Assigned task.
Using the entries below, write out the line with "Killed dies: the", the line with "A row with sigmas, a", and every line in between, exactly as each is written.

Material shown.
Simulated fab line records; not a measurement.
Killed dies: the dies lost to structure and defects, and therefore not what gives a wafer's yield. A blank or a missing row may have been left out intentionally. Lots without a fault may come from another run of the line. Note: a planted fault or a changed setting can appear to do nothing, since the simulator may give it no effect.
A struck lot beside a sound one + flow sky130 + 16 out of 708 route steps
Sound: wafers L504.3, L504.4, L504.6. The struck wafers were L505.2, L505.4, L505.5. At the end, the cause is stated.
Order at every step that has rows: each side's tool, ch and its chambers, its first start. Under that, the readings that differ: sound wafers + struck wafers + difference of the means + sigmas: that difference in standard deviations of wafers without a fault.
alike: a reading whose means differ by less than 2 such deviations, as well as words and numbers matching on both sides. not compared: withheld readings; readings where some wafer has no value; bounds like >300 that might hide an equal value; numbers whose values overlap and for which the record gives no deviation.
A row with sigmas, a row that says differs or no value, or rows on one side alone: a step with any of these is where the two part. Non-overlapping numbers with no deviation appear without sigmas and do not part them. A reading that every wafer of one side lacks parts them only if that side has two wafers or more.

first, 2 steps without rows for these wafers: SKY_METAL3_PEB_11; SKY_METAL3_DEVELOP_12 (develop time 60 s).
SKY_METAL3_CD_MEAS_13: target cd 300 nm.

Task result.
Killed dies: the dies lost to structure and defects, and therefore not what gives a wafer's yield. A blank or a missing row may have been left out intentionally. Lots without a fault may come from another run of the line. Note: a planted fault or a changed setting can appear to do nothing, since the simulator may give it no effect.
A struck lot beside a sound one + flow sky130 + 16 out of 708 route steps
Sound: wafers L504.3, L504.4, L504.6. The struck wafers were L505.2, L505.4, L505.5. At the end, the cause is stated.
Order at every step that has rows: each side's tool, ch and its chambers, its first start. Under that, the readings that differ: sound wafers + struck wafers + difference of the means + sigmas: that difference in standard deviations of wafers without a fault.
alike: a reading whose means differ by less than 2 such deviations, as well as words and numbers matching on both sides. not compared: withheld readings; readings where some wafer has no value; bounds like >300 that might hide an equal value; numbers whose values overlap and for which the record gives no deviation.
A row with sigmas, a row that says differs or no value, or rows on one side alone: a step with any of these is where the two part. Non-overlapping numbers with no deviation appear without sigmas and do not part them. A reading that every wafer of one side lacks parts them only if that side has two wafers or more.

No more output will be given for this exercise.